^^^^
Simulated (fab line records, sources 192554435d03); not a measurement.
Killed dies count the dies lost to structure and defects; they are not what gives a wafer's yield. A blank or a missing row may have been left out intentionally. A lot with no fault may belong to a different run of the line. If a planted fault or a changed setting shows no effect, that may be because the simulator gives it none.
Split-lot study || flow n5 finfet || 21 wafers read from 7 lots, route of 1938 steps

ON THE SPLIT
^^^^

### WORK INSTRUCTION
Could you restate the records above word for word?

### EXERCISE SOLUTION
Simulated (fab line records, sources 192554435d03); not a measurement.
Killed dies count the dies lost to structure and defects; they are not what gives a wafer's yield. A blank or a missing row may have been left out intentionally. A lot with no fault may belong to a different run of the line. If a planted fault or a changed setting shows no effect, that may be because the simulator gives it none.
Split-lot study || flow n5 finfet || 21 wafers read from 7 lots, route of 1938 steps

ON THE SPLIT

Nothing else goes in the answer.